━━ EXTRACTED ENTRIES ━━
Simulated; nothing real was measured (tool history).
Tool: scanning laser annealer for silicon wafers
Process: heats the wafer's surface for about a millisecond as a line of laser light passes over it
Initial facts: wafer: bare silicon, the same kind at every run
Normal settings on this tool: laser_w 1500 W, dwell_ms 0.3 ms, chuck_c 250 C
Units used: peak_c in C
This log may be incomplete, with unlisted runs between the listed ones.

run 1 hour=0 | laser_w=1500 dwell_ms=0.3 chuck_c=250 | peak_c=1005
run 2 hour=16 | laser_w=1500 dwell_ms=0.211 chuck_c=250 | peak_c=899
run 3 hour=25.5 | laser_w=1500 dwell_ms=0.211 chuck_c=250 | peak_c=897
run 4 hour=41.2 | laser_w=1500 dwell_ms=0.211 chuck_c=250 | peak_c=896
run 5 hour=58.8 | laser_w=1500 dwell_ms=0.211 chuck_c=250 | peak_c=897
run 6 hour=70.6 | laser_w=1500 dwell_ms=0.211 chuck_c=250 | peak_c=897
━━━

→ **WORK INSTRUCTION**: Only the lines above starting with the one with "run 4 hour=41.2" and going through the one with "run 5 hour=58.8" are to be copied, word for word and with both ends kept.

→ **EXERCISE ANSWER**:
run 4 hour=41.2 | laser_w=1500 dwell_ms=0.211 chuck_c=250 | peak_c=896
run 5 hour=58.8 | laser_w=1500 dwell_ms=0.211 chuck_c=250 | peak_c=897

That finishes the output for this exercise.